▼▼▼
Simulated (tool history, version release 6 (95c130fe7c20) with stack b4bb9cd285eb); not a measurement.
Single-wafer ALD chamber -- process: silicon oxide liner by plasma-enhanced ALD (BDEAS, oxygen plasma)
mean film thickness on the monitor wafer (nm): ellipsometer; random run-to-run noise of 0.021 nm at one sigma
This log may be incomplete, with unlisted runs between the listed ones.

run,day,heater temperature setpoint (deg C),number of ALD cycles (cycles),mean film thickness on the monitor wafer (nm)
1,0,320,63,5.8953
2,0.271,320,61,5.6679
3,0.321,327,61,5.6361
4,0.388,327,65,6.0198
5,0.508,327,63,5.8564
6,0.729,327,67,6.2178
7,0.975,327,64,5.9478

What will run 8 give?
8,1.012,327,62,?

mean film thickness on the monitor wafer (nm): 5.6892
▲▲▲

Required action: Both the first line of the records above and the line containing "This log may" are to be transcribed exactly, together with every line between them, and nothing else.

Exercise solution:
Simulated (tool history, version release 6 (95c130fe7c20) with stack b4bb9cd285eb); not a measurement.
Single-wafer ALD chamber -- process: silicon oxide liner by plasma-enhanced ALD (BDEAS, oxygen plasma)
mean film thickness on the monitor wafer (nm): ellipsometer; random run-to-run noise of 0.021 nm at one sigma
This log may be incomplete, with unlisted runs between the listed ones.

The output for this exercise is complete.